§ Records supplied:
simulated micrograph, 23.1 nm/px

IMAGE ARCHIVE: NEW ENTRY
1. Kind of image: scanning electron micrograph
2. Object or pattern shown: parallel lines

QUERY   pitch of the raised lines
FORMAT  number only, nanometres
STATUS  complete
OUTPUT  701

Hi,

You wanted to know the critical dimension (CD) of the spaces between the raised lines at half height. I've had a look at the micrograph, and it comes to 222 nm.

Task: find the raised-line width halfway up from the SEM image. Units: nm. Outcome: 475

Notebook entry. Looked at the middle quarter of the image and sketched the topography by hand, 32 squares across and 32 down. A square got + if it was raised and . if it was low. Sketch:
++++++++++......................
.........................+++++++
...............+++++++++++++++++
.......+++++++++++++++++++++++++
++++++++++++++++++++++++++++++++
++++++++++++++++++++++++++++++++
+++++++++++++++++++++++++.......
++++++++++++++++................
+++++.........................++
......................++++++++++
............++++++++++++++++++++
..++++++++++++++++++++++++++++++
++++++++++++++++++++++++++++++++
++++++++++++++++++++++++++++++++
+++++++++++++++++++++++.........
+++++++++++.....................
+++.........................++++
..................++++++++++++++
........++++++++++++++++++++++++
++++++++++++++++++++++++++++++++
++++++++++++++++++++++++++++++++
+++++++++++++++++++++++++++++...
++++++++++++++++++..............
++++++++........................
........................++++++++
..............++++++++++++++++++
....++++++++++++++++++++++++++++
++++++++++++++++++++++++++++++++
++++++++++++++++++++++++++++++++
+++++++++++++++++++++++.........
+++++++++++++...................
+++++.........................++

§ Assignment: Give back, unchanged, the run of lines in the listing above that begins at the line containing "1. Kind of image: scanning" and ends at the line containing "Task: find the", both included.

§ Answer area:
1. Kind of image: scanning electron micrograph
2. Object or pattern shown: parallel lines

QUERY   pitch of the raised lines
FORMAT  number only, nanometres
STATUS  complete
OUTPUT  701

Hi,

You wanted to know the critical dimension (CD) of the spaces between the raised lines at half height. I've had a look at the micrograph, and it comes to 222 nm.

Task: find the raised-line width halfway up from the SEM image. Units: nm. Outcome: 475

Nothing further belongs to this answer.